-- Action item --
Among the lines below, take the one holding "run 8A hour=78.2", the one holding "run 13E hour=124.7", and all lines between them. Set them down exactly.

__________________________________________________

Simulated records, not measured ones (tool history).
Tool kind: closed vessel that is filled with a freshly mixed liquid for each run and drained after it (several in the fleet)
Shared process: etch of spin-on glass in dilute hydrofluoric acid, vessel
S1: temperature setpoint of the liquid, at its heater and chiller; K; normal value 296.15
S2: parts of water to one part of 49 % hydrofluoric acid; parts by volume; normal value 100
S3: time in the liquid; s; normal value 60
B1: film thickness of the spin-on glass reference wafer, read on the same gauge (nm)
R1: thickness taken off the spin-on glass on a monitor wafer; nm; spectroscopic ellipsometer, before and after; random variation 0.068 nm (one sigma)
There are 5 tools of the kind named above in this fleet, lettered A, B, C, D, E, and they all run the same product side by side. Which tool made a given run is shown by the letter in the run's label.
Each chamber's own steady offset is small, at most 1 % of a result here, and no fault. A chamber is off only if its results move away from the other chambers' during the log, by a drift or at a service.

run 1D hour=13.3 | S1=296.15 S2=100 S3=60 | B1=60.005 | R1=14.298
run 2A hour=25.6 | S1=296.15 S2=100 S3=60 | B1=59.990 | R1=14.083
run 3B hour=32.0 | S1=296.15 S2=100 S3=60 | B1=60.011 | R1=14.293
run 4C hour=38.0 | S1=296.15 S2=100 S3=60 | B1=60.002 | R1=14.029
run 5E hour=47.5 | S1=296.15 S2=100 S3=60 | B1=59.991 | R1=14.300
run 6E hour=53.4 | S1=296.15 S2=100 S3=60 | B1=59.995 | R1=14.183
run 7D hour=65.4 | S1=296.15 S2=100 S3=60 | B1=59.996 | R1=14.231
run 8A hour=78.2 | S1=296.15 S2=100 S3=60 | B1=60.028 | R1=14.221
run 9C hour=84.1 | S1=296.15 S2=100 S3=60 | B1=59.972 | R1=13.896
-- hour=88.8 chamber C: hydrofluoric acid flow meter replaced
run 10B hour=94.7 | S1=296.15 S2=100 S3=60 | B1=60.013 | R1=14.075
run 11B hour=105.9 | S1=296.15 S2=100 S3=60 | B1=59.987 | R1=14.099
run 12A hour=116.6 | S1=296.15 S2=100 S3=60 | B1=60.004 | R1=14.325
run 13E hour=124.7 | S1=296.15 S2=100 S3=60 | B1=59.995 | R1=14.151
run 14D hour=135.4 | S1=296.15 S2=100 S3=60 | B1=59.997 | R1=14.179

__________________________________________________

-- Problem solution --
run 8A hour=78.2 | S1=296.15 S2=100 S3=60 | B1=60.028 | R1=14.221
run 9C hour=84.1 | S1=296.15 S2=100 S3=60 | B1=59.972 | R1=13.896
-- hour=88.8 chamber C: hydrofluoric acid flow meter replaced
run 10B hour=94.7 | S1=296.15 S2=100 S3=60 | B1=60.013 | R1=14.075
run 11B hour=105.9 | S1=296.15 S2=100 S3=60 | B1=59.987 | R1=14.099
run 12A hour=116.6 | S1=296.15 S2=100 S3=60 | B1=60.004 | R1=14.325
run 13E hour=124.7 | S1=296.15 S2=100 S3=60 | B1=59.995 | R1=14.151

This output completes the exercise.